DATA SECTION Start Marker

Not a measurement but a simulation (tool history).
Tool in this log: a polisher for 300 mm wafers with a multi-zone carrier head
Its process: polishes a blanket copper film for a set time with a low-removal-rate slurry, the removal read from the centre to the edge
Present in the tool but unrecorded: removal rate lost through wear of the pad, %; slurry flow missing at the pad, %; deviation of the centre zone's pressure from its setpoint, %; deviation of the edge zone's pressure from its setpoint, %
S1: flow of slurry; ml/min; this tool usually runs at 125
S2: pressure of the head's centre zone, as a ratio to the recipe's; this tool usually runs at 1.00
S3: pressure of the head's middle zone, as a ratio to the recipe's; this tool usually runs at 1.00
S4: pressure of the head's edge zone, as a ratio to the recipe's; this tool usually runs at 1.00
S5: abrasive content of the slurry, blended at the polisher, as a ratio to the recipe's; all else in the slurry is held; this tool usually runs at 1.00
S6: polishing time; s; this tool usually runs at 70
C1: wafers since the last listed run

DATA SECTION End Marker

* _TASK ITEM_
Every entry above should be duplicated exactly.

* _ANSWER BOX_
Not a measurement but a simulation (tool history).
Tool in this log: a polisher for 300 mm wafers with a multi-zone carrier head
Its process: polishes a blanket copper film for a set time with a low-removal-rate slurry, the removal read from the centre to the edge
Present in the tool but unrecorded: removal rate lost through wear of the pad, %; slurry flow missing at the pad, %; deviation of the centre zone's pressure from its setpoint, %; deviation of the edge zone's pressure from its setpoint, %
S1: flow of slurry; ml/min; this tool usually runs at 125
S2: pressure of the head's centre zone, as a ratio to the recipe's; this tool usually runs at 1.00
S3: pressure of the head's middle zone, as a ratio to the recipe's; this tool usually runs at 1.00
S4: pressure of the head's edge zone, as a ratio to the recipe's; this tool usually runs at 1.00
S5: abrasive content of the slurry, blended at the polisher, as a ratio to the recipe's; all else in the slurry is held; this tool usually runs at 1.00
S6: polishing time; s; this tool usually runs at 70
C1: wafers since the last listed run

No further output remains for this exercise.